Would you output the entries below only from the line containing "fab line records | flow rit_cmos" through the line containing "start_h: hours from", exactly as they stand and with both ends included?

* [Data extract]:
□ □ □ □

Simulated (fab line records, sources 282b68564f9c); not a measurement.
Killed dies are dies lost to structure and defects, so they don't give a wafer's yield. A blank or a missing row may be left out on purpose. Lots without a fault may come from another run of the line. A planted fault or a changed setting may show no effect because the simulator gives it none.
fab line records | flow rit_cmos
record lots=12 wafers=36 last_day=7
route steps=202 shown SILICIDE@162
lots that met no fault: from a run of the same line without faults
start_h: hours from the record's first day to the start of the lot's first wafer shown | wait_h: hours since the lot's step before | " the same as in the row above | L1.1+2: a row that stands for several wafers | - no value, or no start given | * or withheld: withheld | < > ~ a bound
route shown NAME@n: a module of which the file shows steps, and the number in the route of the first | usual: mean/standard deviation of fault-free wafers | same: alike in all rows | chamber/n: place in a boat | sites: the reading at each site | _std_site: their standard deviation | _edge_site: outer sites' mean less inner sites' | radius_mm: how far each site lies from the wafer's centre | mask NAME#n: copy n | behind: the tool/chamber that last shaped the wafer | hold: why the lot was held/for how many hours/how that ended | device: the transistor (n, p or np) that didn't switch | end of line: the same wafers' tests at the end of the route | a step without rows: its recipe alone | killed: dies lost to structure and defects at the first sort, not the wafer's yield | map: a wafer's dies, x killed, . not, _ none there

□ □ □ □

* [Answer area]:
fab line records | flow rit_cmos
record lots=12 wafers=36 last_day=7
route steps=202 shown SILICIDE@162
lots that met no fault: from a run of the same line without faults
start_h: hours from the record's first day to the start of the lot's first wafer shown | wait_h: hours since the lot's step before | " the same as in the row above | L1.1+2: a row that stands for several wafers | - no value, or no start given | * or withheld: withheld | < > ~ a bound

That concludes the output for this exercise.